■ **MATERIAL SHOWN**
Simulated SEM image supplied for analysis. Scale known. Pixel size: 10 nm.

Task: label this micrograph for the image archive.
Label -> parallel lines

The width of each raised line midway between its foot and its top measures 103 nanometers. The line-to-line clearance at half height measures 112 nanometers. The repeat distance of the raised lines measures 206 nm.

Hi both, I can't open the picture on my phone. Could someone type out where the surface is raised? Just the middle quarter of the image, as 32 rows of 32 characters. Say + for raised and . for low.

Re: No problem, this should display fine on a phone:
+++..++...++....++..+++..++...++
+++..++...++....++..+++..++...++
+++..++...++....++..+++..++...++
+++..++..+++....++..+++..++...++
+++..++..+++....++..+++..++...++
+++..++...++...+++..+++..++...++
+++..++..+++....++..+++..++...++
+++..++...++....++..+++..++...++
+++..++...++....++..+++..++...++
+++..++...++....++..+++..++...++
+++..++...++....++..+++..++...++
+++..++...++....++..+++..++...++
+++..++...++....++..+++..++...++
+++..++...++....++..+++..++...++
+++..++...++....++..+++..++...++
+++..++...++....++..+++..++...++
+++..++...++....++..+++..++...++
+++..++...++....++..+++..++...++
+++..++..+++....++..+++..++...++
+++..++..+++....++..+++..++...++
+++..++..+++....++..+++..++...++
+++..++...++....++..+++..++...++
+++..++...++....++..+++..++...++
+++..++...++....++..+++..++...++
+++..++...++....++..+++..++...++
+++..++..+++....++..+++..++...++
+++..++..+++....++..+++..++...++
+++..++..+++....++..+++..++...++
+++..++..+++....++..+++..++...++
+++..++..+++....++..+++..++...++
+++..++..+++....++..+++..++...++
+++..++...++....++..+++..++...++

■ **ACTIVITY**
Nothing but the lines from the top of the entries above through the line with "The width of" should be set down, each exactly as written.

■ **EXERCISE ANSWER**
Simulated SEM image supplied for analysis. Scale known. Pixel size: 10 nm.

Task: label this micrograph for the image archive.
Label -> parallel lines

The width of each raised line midway between its foot and its top measures 103 nanometers. The line-to-line clearance at half height measures 112 nanometers. The repeat distance of the raised lines measures 206 nm.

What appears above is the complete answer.